Every line from the start of the listing below through the line that contains "This log may" is to be reproduced word for word.

# [GIVEN ENTRIES]
+++++

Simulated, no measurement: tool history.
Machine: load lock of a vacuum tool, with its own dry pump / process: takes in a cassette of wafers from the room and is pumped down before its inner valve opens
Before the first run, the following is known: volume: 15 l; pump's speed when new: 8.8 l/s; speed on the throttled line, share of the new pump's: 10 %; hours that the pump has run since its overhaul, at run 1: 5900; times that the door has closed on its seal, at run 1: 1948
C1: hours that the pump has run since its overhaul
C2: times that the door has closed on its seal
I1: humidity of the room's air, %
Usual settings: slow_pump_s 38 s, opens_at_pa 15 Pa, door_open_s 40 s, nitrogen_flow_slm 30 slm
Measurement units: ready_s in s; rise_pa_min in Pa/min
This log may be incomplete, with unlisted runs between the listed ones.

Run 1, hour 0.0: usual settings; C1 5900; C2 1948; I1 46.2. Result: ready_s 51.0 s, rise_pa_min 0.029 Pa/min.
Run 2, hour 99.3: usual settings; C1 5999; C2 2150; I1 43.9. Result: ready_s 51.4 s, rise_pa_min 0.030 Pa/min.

+++++

# [YOUR SOLUTION]
Simulated, no measurement: tool history.
Machine: load lock of a vacuum tool, with its own dry pump / process: takes in a cassette of wafers from the room and is pumped down before its inner valve opens
Before the first run, the following is known: volume: 15 l; pump's speed when new: 8.8 l/s; speed on the throttled line, share of the new pump's: 10 %; hours that the pump has run since its overhaul, at run 1: 5900; times that the door has closed on its seal, at run 1: 1948
C1: hours that the pump has run since its overhaul
C2: times that the door has closed on its seal
I1: humidity of the room's air, %
Usual settings: slow_pump_s 38 s, opens_at_pa 15 Pa, door_open_s 40 s, nitrogen_flow_slm 30 slm
Measurement units: ready_s in s; rise_pa_min in Pa/min
This log may be incomplete, with unlisted runs between the listed ones.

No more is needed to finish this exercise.